> Data listing
┌────────
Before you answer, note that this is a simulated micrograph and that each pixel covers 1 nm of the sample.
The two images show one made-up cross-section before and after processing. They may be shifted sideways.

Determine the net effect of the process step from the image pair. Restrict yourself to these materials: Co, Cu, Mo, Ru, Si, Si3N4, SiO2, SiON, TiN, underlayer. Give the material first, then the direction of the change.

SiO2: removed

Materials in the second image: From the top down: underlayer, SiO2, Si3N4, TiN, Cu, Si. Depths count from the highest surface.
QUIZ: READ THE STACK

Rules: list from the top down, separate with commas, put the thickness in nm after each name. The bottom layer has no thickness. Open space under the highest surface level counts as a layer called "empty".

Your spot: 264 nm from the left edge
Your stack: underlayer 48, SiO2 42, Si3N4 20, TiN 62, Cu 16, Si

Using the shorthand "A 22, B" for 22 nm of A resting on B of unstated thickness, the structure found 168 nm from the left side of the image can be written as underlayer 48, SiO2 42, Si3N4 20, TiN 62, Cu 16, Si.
└────────

> Work item
Give back, unchanged, the run of lines in the listing above that begins at the line containing "Determine the net" and ends at the line containing "Your stack: underlayer", both included.

> Answer box
Determine the net effect of the process step from the image pair. Restrict yourself to these materials: Co, Cu, Mo, Ru, Si, Si3N4, SiO2, SiON, TiN, underlayer. Give the material first, then the direction of the change.

SiO2: removed

Materials in the second image: From the top down: underlayer, SiO2, Si3N4, TiN, Cu, Si. Depths count from the highest surface.
QUIZ: READ THE STACK

Rules: list from the top down, separate with commas, put the thickness in nm after each name. The bottom layer has no thickness. Open space under the highest surface level counts as a layer called "empty".

Your spot: 264 nm from the left edge
Your stack: underlayer 48, SiO2 42, Si3N4 20, TiN 62, Cu 16, Si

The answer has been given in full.